··········
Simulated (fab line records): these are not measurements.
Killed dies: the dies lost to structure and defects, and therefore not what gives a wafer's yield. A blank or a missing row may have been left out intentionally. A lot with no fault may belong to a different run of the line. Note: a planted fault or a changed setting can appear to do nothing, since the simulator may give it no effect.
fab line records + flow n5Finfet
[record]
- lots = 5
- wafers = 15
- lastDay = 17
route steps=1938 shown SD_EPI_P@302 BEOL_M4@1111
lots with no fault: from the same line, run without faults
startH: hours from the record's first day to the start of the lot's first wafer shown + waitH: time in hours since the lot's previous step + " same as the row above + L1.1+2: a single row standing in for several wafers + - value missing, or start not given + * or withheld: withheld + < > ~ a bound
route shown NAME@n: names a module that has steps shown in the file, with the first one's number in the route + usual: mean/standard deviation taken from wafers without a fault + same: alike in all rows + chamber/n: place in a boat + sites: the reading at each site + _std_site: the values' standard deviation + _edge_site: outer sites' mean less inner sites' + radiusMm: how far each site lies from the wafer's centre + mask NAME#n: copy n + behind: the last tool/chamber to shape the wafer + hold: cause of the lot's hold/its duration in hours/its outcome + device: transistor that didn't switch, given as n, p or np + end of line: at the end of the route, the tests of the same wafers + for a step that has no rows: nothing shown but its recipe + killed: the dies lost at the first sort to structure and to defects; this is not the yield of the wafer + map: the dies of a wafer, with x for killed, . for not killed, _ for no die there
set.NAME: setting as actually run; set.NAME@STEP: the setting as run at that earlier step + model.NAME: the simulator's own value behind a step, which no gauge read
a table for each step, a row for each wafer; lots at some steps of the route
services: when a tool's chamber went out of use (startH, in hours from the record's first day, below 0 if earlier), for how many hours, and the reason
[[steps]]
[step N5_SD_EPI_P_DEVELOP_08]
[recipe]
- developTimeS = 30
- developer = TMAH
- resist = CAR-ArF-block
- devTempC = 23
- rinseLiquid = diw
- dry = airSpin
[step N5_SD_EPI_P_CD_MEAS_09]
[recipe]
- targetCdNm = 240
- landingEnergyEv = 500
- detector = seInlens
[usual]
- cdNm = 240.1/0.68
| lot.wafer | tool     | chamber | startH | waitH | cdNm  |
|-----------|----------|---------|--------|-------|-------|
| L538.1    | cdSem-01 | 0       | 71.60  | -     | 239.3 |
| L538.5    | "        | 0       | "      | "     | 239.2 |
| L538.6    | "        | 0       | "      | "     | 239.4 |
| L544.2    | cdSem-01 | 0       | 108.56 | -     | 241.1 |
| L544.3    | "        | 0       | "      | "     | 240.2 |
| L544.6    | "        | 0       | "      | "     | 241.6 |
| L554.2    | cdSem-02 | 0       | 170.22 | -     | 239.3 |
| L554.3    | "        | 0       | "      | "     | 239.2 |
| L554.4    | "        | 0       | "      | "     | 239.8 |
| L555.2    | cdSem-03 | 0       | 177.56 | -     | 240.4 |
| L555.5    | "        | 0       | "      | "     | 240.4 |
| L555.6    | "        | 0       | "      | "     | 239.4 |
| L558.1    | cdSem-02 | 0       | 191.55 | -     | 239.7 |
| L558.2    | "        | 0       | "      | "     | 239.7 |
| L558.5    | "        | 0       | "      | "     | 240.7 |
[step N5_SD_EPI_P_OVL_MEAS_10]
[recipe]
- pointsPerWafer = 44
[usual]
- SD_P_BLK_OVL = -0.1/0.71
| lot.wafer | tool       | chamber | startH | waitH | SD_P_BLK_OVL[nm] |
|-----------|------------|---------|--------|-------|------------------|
··········

Beginning with the opening line above, retype the records exactly through the line with "- developTimeS = 30", both ends included.

### PROBLEM SOLUTION
Simulated (fab line records): these are not measurements.
Killed dies: the dies lost to structure and defects, and therefore not what gives a wafer's yield. A blank or a missing row may have been left out intentionally. A lot with no fault may belong to a different run of the line. Note: a planted fault or a changed setting can appear to do nothing, since the simulator may give it no effect.
fab line records + flow n5Finfet
[record]
- lots = 5
- wafers = 15
- lastDay = 17
route steps=1938 shown SD_EPI_P@302 BEOL_M4@1111
lots with no fault: from the same line, run without faults
startH: hours from the record's first day to the start of the lot's first wafer shown + waitH: time in hours since the lot's previous step + " same as the row above + L1.1+2: a single row standing in for several wafers + - value missing, or start not given + * or withheld: withheld + < > ~ a bound
route shown NAME@n: names a module that has steps shown in the file, with the first one's number in the route + usual: mean/standard deviation taken from wafers without a fault + same: alike in all rows + chamber/n: place in a boat + sites: the reading at each site + _std_site: the values' standard deviation + _edge_site: outer sites' mean less inner sites' + radiusMm: how far each site lies from the wafer's centre + mask NAME#n: copy n + behind: the last tool/chamber to shape the wafer + hold: cause of the lot's hold/its duration in hours/its outcome + device: transistor that didn't switch, given as n, p or np + end of line: at the end of the route, the tests of the same wafers + for a step that has no rows: nothing shown but its recipe + killed: the dies lost at the first sort to structure and to defects; this is not the yield of the wafer + map: the dies of a wafer, with x for killed, . for not killed, _ for no die there
set.NAME: setting as actually run; set.NAME@STEP: the setting as run at that earlier step + model.NAME: the simulator's own value behind a step, which no gauge read
a table for each step, a row for each wafer; lots at some steps of the route
services: when a tool's chamber went out of use (startH, in hours from the record's first day, below 0 if earlier), for how many hours, and the reason
[[steps]]
[step N5_SD_EPI_P_DEVELOP_08]
[recipe]
- developTimeS = 30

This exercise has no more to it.